== == ==
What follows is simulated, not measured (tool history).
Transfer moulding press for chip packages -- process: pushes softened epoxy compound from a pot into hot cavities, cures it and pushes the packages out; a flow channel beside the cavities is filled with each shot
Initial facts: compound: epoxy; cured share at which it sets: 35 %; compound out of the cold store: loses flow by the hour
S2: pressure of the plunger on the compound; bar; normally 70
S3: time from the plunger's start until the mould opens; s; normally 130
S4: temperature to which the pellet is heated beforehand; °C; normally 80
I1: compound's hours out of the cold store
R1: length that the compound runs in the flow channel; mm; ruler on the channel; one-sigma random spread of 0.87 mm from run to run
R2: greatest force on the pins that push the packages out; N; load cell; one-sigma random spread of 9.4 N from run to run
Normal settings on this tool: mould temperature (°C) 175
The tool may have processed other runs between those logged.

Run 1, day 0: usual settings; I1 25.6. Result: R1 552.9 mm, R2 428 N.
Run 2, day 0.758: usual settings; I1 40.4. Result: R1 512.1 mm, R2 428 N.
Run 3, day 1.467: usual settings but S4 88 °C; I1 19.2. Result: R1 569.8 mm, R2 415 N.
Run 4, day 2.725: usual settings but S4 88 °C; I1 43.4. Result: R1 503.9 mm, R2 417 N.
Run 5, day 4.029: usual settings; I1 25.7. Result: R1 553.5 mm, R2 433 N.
== == ==

## Work instruction
Beginning at the first line above, repeat exactly until the line containing "R1: length that", which is included.

## Answer area
What follows is simulated, not measured (tool history).
Transfer moulding press for chip packages -- process: pushes softened epoxy compound from a pot into hot cavities, cures it and pushes the packages out; a flow channel beside the cavities is filled with each shot
Initial facts: compound: epoxy; cured share at which it sets: 35 %; compound out of the cold store: loses flow by the hour
S2: pressure of the plunger on the compound; bar; normally 70
S3: time from the plunger's start until the mould opens; s; normally 130
S4: temperature to which the pellet is heated beforehand; °C; normally 80
I1: compound's hours out of the cold store
R1: length that the compound runs in the flow channel; mm; ruler on the channel; one-sigma random spread of 0.87 mm from run to run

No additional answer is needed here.